• [GIVEN DATA]
BEGIN

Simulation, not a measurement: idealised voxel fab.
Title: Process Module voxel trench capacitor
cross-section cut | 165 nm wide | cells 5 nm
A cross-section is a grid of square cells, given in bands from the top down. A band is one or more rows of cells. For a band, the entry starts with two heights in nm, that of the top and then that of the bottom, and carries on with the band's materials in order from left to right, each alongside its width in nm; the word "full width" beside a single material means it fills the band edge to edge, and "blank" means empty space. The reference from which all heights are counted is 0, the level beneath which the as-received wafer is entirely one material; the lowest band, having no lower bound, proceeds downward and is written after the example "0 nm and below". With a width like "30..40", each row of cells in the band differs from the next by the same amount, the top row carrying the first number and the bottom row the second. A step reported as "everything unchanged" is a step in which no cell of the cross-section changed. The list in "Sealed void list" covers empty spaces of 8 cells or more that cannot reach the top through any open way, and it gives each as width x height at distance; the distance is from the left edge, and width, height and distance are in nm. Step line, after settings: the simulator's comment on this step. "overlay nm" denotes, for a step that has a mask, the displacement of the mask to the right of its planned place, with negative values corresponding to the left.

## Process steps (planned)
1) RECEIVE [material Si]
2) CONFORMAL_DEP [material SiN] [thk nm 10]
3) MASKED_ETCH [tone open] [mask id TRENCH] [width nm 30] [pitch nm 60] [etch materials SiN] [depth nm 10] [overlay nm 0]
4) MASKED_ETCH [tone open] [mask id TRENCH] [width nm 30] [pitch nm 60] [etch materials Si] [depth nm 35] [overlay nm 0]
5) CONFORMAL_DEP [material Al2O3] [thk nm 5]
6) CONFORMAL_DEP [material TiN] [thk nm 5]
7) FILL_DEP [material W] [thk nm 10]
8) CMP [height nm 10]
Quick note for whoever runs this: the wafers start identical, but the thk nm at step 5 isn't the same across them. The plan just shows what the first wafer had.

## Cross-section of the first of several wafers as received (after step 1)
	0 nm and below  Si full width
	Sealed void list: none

END

• [ACTION ITEM]
Among the lines above, find the one with "5) CONFORMAL_DEP [material Al2O3] [thk nm 5]" and the one with "Quick note for". Quote both and everything between them, exactly.

• [ANSWER BOX]
5) CONFORMAL_DEP [material Al2O3] [thk nm 5]
6) CONFORMAL_DEP [material TiN] [thk nm 5]
7) FILL_DEP [material W] [thk nm 10]
8) CMP [height nm 10]
Quick note for whoever runs this: the wafers start identical, but the thk nm at step 5 isn't the same across them. The plan just shows what the first wafer had.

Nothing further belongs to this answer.